■ ■ ■ ■ ■ ■ ■
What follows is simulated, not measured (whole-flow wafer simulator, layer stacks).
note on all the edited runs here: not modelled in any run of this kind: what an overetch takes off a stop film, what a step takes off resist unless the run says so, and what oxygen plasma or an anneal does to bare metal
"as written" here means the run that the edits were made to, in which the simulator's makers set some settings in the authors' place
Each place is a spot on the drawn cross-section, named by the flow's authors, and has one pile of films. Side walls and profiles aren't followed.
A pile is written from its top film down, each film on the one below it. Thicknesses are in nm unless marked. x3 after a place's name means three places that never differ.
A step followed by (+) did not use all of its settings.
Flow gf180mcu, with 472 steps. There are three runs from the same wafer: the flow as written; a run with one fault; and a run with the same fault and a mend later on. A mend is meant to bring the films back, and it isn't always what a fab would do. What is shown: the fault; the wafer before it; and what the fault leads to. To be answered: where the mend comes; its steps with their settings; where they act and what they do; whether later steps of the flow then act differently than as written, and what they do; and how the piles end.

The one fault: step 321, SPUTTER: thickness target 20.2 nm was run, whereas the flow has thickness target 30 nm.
■ ■ ■ ■ ■ ■ ■

**Work item**
Give back every line from the beginning of the records through the line holding "Flow gf180mcu, with", exactly as it reads, and leave out the rest.

**Problem solution**
What follows is simulated, not measured (whole-flow wafer simulator, layer stacks).
note on all the edited runs here: not modelled in any run of this kind: what an overetch takes off a stop film, what a step takes off resist unless the run says so, and what oxygen plasma or an anneal does to bare metal
"as written" here means the run that the edits were made to, in which the simulator's makers set some settings in the authors' place
Each place is a spot on the drawn cross-section, named by the flow's authors, and has one pile of films. Side walls and profiles aren't followed.
A pile is written from its top film down, each film on the one below it. Thicknesses are in nm unless marked. x3 after a place's name means three places that never differ.
A step followed by (+) did not use all of its settings.
Flow gf180mcu, with 472 steps. There are three runs from the same wafer: the flow as written; a run with one fault; and a run with the same fault and a mend later on. A mend is meant to bring the films back, and it isn't always what a fab would do. What is shown: the fault; the wafer before it; and what the fault leads to. To be answered: where the mend comes; its steps with their settings; where they act and what they do; whether later steps of the flow then act differently than as written, and what they do; and how the piles end.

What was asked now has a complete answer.